### Listed records ###
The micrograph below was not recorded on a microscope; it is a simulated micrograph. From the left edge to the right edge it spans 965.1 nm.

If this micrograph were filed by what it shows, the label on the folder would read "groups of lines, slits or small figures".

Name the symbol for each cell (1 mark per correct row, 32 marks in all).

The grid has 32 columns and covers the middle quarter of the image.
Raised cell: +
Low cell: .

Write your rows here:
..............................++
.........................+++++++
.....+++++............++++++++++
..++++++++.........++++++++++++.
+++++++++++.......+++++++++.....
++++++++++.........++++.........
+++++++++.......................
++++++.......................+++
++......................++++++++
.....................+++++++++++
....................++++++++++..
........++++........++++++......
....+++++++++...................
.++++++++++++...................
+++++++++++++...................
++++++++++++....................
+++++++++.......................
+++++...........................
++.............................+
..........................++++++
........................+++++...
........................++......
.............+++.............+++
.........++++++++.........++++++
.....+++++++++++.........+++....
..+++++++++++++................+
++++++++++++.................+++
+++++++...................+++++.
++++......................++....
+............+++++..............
###

Work item:
Precisely reproduce all the entries shown above.

Response area:
The micrograph below was not recorded on a microscope; it is a simulated micrograph. From the left edge to the right edge it spans 965.1 nm.

If this micrograph were filed by what it shows, the label on the folder would read "groups of lines, slits or small figures".

Name the symbol for each cell (1 mark per correct row, 32 marks in all).

The grid has 32 columns and covers the middle quarter of the image.
Raised cell: +
Low cell: .

Write your rows here:
..............................++
.........................+++++++
.....+++++............++++++++++
..++++++++.........++++++++++++.
+++++++++++.......+++++++++.....
++++++++++.........++++.........
+++++++++.......................
++++++.......................+++
++......................++++++++
.....................+++++++++++
....................++++++++++..
........++++........++++++......
....+++++++++...................
.++++++++++++...................
+++++++++++++...................
++++++++++++....................
+++++++++.......................
+++++...........................
++.............................+
..........................++++++
........................+++++...
........................++......
.............+++.............+++
.........++++++++.........++++++
.....+++++++++++.........+++....
..+++++++++++++................+
++++++++++++.................+++
+++++++...................+++++.
++++......................++....
+............+++++..............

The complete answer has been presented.